- [Work order] Write out again, exactly, the lines of the listing below from the first one through the one that contains "Run 11, hour", and no other lines.

================

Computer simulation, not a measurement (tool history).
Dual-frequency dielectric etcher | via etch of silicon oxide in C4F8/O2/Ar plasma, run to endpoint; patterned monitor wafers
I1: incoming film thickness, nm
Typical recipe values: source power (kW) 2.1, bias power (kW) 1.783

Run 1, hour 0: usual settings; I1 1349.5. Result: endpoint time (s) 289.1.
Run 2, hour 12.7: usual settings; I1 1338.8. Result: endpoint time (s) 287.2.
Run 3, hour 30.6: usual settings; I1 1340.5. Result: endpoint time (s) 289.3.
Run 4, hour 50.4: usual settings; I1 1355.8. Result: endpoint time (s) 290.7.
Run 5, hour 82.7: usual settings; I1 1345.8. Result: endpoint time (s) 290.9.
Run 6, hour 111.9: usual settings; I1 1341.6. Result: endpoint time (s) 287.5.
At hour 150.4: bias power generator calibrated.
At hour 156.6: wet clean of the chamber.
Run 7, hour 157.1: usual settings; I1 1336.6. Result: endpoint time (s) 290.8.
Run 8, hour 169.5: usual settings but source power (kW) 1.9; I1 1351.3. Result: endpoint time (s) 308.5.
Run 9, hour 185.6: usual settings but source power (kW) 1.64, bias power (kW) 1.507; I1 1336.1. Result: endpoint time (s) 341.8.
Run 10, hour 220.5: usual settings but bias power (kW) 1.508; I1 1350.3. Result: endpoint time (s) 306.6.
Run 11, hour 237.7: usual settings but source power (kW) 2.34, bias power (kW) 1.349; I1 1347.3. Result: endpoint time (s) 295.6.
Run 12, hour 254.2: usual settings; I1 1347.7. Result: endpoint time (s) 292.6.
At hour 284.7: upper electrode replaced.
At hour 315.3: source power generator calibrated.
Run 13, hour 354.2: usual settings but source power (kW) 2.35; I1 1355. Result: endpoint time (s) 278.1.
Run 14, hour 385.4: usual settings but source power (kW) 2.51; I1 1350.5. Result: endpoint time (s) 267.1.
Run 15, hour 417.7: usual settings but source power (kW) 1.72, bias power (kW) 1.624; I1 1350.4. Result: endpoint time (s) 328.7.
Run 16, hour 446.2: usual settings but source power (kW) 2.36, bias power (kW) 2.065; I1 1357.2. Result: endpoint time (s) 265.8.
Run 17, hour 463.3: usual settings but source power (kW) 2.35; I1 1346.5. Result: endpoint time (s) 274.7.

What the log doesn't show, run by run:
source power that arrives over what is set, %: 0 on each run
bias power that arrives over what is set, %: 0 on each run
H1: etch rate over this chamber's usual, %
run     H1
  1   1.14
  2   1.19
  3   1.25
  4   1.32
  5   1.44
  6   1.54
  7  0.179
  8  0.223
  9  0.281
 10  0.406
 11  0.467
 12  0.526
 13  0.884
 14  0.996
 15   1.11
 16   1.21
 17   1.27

================

- [Response area]
Computer simulation, not a measurement (tool history).
Dual-frequency dielectric etcher | via etch of silicon oxide in C4F8/O2/Ar plasma, run to endpoint; patterned monitor wafers
I1: incoming film thickness, nm
Typical recipe values: source power (kW) 2.1, bias power (kW) 1.783

Run 1, hour 0: usual settings; I1 1349.5. Result: endpoint time (s) 289.1.
Run 2, hour 12.7: usual settings; I1 1338.8. Result: endpoint time (s) 287.2.
Run 3, hour 30.6: usual settings; I1 1340.5. Result: endpoint time (s) 289.3.
Run 4, hour 50.4: usual settings; I1 1355.8. Result: endpoint time (s) 290.7.
Run 5, hour 82.7: usual settings; I1 1345.8. Result: endpoint time (s) 290.9.
Run 6, hour 111.9: usual settings; I1 1341.6. Result: endpoint time (s) 287.5.
At hour 150.4: bias power generator calibrated.
At hour 156.6: wet clean of the chamber.
Run 7, hour 157.1: usual settings; I1 1336.6. Result: endpoint time (s) 290.8.
Run 8, hour 169.5: usual settings but source power (kW) 1.9; I1 1351.3. Result: endpoint time (s) 308.5.
Run 9, hour 185.6: usual settings but source power (kW) 1.64, bias power (kW) 1.507; I1 1336.1. Result: endpoint time (s) 341.8.
Run 10, hour 220.5: usual settings but bias power (kW) 1.508; I1 1350.3. Result: endpoint time (s) 306.6.
Run 11, hour 237.7: usual settings but source power (kW) 2.34, bias power (kW) 1.349; I1 1347.3. Result: endpoint time (s) 295.6.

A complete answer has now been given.